▸ **INFORMATION PROVIDED**:
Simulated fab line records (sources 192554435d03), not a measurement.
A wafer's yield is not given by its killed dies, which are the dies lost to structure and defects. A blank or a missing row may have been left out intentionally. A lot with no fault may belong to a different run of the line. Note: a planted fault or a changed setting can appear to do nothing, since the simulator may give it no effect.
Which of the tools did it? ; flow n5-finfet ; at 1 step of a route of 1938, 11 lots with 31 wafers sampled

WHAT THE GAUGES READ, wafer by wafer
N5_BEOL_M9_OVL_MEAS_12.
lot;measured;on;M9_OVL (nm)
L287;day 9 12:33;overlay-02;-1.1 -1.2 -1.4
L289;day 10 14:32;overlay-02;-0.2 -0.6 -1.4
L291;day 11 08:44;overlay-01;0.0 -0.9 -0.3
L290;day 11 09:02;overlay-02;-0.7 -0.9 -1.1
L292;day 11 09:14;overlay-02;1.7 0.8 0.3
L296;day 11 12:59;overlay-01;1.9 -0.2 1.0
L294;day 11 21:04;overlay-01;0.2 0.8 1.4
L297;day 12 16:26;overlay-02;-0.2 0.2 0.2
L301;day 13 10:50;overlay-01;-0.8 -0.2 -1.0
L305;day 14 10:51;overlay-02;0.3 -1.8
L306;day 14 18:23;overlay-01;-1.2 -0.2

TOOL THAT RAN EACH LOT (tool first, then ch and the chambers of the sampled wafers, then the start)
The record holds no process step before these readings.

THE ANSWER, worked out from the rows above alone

▸ **ACTION ITEM**: Reproduce the data. Keep it exact.

▸ **REPLY**:
Simulated fab line records (sources 192554435d03), not a measurement.
A wafer's yield is not given by its killed dies, which are the dies lost to structure and defects. A blank or a missing row may have been left out intentionally. A lot with no fault may belong to a different run of the line. Note: a planted fault or a changed setting can appear to do nothing, since the simulator may give it no effect.
Which of the tools did it? ; flow n5-finfet ; at 1 step of a route of 1938, 11 lots with 31 wafers sampled

WHAT THE GAUGES READ, wafer by wafer
N5_BEOL_M9_OVL_MEAS_12.
lot;measured;on;M9_OVL (nm)
L287;day 9 12:33;overlay-02;-1.1 -1.2 -1.4
L289;day 10 14:32;overlay-02;-0.2 -0.6 -1.4
L291;day 11 08:44;overlay-01;0.0 -0.9 -0.3
L290;day 11 09:02;overlay-02;-0.7 -0.9 -1.1
L292;day 11 09:14;overlay-02;1.7 0.8 0.3
L296;day 11 12:59;overlay-01;1.9 -0.2 1.0
L294;day 11 21:04;overlay-01;0.2 0.8 1.4
L297;day 12 16:26;overlay-02;-0.2 0.2 0.2
L301;day 13 10:50;overlay-01;-0.8 -0.2 -1.0
L305;day 14 10:51;overlay-02;0.3 -1.8
L306;day 14 18:23;overlay-01;-1.2 -0.2

TOOL THAT RAN EACH LOT (tool first, then ch and the chambers of the sampled wafers, then the start)
The record holds no process step before these readings.

THE ANSWER, worked out from the rows above alone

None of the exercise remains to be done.